EXERCISE: Write each line again exactly as it is, from the opening line of the records below through the one containing "wafer=L080.2; chamber=1; showerheadPlenumPTorr", and add nothing.

• • •
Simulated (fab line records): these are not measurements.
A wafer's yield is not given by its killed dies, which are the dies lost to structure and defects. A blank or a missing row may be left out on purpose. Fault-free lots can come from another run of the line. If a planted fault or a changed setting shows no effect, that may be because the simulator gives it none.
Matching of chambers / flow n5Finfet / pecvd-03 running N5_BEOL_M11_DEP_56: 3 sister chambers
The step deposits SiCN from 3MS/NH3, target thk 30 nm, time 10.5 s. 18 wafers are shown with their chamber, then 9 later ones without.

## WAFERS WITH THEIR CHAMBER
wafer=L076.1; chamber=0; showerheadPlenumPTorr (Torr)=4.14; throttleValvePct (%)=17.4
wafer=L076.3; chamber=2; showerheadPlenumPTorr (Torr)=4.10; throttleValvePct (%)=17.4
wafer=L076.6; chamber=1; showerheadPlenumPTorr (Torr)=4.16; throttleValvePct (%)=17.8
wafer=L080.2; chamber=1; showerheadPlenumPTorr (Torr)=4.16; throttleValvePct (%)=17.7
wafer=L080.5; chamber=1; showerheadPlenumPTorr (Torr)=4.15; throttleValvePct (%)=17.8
• • •

ANSWER SECTION:
Simulated (fab line records): these are not measurements.
A wafer's yield is not given by its killed dies, which are the dies lost to structure and defects. A blank or a missing row may be left out on purpose. Fault-free lots can come from another run of the line. If a planted fault or a changed setting shows no effect, that may be because the simulator gives it none.
Matching of chambers / flow n5Finfet / pecvd-03 running N5_BEOL_M11_DEP_56: 3 sister chambers
The step deposits SiCN from 3MS/NH3, target thk 30 nm, time 10.5 s. 18 wafers are shown with their chamber, then 9 later ones without.

## WAFERS WITH THEIR CHAMBER
wafer=L076.1; chamber=0; showerheadPlenumPTorr (Torr)=4.14; throttleValvePct (%)=17.4
wafer=L076.3; chamber=2; showerheadPlenumPTorr (Torr)=4.10; throttleValvePct (%)=17.4
wafer=L076.6; chamber=1; showerheadPlenumPTorr (Torr)=4.16; throttleValvePct (%)=17.8
wafer=L080.2; chamber=1; showerheadPlenumPTorr (Torr)=4.16; throttleValvePct (%)=17.7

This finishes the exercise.